Material provided
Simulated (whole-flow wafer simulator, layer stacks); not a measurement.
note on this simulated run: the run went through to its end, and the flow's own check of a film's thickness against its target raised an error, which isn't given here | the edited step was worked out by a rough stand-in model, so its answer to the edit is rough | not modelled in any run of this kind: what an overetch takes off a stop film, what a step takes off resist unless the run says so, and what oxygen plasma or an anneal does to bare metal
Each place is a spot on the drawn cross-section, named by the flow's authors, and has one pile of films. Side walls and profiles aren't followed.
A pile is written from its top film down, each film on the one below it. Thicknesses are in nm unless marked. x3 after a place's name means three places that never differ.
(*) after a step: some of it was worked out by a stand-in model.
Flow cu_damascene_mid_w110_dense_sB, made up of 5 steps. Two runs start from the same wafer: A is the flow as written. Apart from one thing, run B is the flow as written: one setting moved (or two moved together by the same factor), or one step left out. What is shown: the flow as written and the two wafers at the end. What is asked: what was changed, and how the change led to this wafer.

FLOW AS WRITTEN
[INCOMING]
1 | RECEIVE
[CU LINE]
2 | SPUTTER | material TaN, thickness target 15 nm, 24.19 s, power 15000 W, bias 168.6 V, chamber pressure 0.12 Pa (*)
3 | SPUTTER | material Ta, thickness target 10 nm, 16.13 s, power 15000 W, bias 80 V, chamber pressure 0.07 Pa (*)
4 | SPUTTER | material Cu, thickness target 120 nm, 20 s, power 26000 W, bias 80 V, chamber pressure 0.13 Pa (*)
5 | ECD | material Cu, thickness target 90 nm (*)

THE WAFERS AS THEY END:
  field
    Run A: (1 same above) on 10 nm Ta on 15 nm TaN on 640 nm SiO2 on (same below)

Work instruction
Return, please, the lines of the data from the first through the line containing "(*) after a", both kept, exactly as they stand and nothing more.

Written reply
Simulated (whole-flow wafer simulator, layer stacks); not a measurement.
note on this simulated run: the run went through to its end, and the flow's own check of a film's thickness against its target raised an error, which isn't given here | the edited step was worked out by a rough stand-in model, so its answer to the edit is rough | not modelled in any run of this kind: what an overetch takes off a stop film, what a step takes off resist unless the run says so, and what oxygen plasma or an anneal does to bare metal
Each place is a spot on the drawn cross-section, named by the flow's authors, and has one pile of films. Side walls and profiles aren't followed.
A pile is written from its top film down, each film on the one below it. Thicknesses are in nm unless marked. x3 after a place's name means three places that never differ.
(*) after a step: some of it was worked out by a stand-in model.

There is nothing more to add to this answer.